Copy exactly the lines of the material below, starting with the first and including the line that holds "UCB170_NWELL_THK_MEAS_05, reading NWELL_NITRIDE_THK: flagged".

START PROVIDED INFORMATION

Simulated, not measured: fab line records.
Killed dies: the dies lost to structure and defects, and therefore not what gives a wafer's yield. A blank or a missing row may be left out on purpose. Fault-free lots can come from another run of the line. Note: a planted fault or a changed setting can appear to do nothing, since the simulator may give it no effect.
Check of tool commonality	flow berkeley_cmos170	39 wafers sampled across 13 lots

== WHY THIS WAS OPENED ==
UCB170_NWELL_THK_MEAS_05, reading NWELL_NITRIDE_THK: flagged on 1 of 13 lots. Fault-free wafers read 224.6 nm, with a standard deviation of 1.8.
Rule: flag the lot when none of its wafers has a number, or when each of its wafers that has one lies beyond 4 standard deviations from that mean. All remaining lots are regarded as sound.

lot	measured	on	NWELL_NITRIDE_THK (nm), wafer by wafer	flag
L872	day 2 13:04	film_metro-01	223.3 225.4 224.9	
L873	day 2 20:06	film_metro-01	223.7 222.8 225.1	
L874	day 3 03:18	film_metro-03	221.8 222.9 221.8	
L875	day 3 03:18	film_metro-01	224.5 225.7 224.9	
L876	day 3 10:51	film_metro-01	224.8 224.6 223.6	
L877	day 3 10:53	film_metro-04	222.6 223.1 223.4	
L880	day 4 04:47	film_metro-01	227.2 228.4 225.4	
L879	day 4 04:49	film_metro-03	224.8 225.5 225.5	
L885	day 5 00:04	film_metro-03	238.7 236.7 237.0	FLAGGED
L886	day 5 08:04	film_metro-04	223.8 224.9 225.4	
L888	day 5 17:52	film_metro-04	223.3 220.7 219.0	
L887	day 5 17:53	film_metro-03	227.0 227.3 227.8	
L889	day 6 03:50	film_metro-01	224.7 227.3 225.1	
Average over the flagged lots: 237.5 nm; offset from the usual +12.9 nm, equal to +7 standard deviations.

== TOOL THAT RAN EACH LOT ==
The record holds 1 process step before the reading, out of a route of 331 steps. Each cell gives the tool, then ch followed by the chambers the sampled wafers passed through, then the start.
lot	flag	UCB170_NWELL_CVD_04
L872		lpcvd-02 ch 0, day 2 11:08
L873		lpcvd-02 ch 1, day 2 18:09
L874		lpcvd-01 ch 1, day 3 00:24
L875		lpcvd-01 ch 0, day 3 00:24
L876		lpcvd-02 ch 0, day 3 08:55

END PROVIDED INFORMATION

REPLY -
Simulated, not measured: fab line records.
Killed dies: the dies lost to structure and defects, and therefore not what gives a wafer's yield. A blank or a missing row may be left out on purpose. Fault-free lots can come from another run of the line. Note: a planted fault or a changed setting can appear to do nothing, since the simulator may give it no effect.
Check of tool commonality	flow berkeley_cmos170	39 wafers sampled across 13 lots

== WHY THIS WAS OPENED ==
UCB170_NWELL_THK_MEAS_05, reading NWELL_NITRIDE_THK: flagged on 1 of 13 lots. Fault-free wafers read 224.6 nm, with a standard deviation of 1.8.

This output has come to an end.